■ **REQUIREMENT**
Using the records below, transcribe word for word the stretch from the line that contains "One fault seen" through the line that contains "L499 | day 27", both end lines included, and nothing else.

______________________________
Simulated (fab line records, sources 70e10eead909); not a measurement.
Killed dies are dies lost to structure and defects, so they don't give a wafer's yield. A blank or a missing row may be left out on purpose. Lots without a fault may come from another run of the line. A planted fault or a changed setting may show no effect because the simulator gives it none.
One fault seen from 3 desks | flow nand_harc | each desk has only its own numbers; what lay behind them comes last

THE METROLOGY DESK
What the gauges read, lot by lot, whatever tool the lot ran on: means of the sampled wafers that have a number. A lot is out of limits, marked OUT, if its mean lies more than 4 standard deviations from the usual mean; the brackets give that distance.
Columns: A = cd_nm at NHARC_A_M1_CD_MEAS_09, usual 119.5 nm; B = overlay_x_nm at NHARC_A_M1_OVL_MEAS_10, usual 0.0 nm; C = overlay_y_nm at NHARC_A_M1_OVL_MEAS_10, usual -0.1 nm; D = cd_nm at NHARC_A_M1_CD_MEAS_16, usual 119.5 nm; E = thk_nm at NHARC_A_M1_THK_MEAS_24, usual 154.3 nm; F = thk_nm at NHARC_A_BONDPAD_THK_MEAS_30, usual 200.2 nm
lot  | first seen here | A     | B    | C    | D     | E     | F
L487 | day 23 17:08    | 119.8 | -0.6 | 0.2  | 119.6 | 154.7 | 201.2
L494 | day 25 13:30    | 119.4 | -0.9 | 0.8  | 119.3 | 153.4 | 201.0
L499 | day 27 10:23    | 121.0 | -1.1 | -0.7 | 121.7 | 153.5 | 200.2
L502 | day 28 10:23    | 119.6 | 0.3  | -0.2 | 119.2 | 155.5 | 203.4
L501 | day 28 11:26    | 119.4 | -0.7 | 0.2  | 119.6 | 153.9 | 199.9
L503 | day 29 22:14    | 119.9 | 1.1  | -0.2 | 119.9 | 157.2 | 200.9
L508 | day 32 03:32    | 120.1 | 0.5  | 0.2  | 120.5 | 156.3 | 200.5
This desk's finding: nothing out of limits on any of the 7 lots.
______________________________

■ **SOLUTION**
One fault seen from 3 desks | flow nand_harc | each desk has only its own numbers; what lay behind them comes last

THE METROLOGY DESK
What the gauges read, lot by lot, whatever tool the lot ran on: means of the sampled wafers that have a number. A lot is out of limits, marked OUT, if its mean lies more than 4 standard deviations from the usual mean; the brackets give that distance.
Columns: A = cd_nm at NHARC_A_M1_CD_MEAS_09, usual 119.5 nm; B = overlay_x_nm at NHARC_A_M1_OVL_MEAS_10, usual 0.0 nm; C = overlay_y_nm at NHARC_A_M1_OVL_MEAS_10, usual -0.1 nm; D = cd_nm at NHARC_A_M1_CD_MEAS_16, usual 119.5 nm; E = thk_nm at NHARC_A_M1_THK_MEAS_24, usual 154.3 nm; F = thk_nm at NHARC_A_BONDPAD_THK_MEAS_30, usual 200.2 nm
lot  | first seen here | A     | B    | C    | D     | E     | F
L487 | day 23 17:08    | 119.8 | -0.6 | 0.2  | 119.6 | 154.7 | 201.2
L494 | day 25 13:30    | 119.4 | -0.9 | 0.8  | 119.3 | 153.4 | 201.0
L499 | day 27 10:23    | 121.0 | -1.1 | -0.7 | 121.7 | 153.5 | 200.2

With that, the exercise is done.